(The data):
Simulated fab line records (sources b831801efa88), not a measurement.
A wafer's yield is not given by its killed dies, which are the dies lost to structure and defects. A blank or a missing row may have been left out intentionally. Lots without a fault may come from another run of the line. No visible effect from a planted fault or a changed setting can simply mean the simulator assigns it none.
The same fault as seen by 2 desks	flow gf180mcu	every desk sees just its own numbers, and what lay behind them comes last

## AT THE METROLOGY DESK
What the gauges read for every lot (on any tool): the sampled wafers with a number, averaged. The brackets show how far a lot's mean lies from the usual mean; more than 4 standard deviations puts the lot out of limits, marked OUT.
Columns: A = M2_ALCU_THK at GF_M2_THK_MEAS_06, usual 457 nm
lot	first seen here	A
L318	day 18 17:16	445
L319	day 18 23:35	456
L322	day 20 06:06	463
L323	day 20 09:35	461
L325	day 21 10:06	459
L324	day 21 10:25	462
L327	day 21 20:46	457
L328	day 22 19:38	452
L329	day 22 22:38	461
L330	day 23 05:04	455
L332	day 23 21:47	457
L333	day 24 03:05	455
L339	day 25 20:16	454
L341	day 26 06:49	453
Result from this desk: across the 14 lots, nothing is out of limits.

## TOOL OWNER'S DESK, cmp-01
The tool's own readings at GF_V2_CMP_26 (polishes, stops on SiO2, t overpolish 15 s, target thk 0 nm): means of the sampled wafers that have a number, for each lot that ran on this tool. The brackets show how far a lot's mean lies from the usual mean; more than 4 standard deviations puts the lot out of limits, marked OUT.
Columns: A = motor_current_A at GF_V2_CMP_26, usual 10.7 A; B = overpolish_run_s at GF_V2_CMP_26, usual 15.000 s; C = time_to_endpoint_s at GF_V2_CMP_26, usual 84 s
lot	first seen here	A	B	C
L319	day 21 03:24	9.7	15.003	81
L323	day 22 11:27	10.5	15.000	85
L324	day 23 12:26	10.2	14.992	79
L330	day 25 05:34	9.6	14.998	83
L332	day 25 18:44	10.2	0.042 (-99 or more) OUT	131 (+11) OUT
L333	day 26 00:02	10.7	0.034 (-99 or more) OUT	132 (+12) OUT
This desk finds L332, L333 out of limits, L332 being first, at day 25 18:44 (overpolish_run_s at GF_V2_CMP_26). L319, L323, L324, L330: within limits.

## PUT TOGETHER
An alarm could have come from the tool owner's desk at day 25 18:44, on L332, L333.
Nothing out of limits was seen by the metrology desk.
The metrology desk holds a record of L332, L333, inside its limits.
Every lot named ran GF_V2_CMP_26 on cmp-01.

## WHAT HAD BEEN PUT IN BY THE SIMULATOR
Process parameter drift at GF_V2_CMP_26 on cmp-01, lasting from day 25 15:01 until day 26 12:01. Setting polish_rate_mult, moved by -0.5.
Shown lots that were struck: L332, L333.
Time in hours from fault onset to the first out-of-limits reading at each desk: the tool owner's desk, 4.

(Required action): Copy out only the lines of the records above from the one with "Process parameter drift" through the one with "Shown lots that were struck: L332, L333.", exactly as they stand, both included.

(Task result):
Process parameter drift at GF_V2_CMP_26 on cmp-01, lasting from day 25 15:01 until day 26 12:01. Setting polish_rate_mult, moved by -0.5.
Shown lots that were struck: L332, L333.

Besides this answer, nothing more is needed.